PROVIDED INFORMATION:
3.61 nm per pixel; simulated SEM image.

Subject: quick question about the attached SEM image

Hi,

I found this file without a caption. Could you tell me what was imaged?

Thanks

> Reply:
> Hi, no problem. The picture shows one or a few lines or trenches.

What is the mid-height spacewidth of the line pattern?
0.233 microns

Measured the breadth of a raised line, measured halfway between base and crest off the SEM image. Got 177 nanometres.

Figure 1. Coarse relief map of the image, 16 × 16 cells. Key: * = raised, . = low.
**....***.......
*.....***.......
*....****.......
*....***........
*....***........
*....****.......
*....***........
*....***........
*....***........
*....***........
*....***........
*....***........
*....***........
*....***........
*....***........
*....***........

REQUIRED ACTION: Would you please repeat the entire listing, line for line?

WRITTEN ANSWER:
3.61 nm per pixel; simulated SEM image.

Subject: quick question about the attached SEM image

Hi,

I found this file without a caption. Could you tell me what was imaged?

Thanks

> Reply:
> Hi, no problem. The picture shows one or a few lines or trenches.

What is the mid-height spacewidth of the line pattern?
0.233 microns

Measured the breadth of a raised line, measured halfway between base and crest off the SEM image. Got 177 nanometres.

Figure 1. Coarse relief map of the image, 16 × 16 cells. Key: * = raised, . = low.
**....***.......
*.....***.......
*....****.......
*....***........
*....***........
*....****.......
*....***........
*....***........
*....***........
*....***........
*....***........
*....***........
*....***........
*....***........
*....***........
*....***........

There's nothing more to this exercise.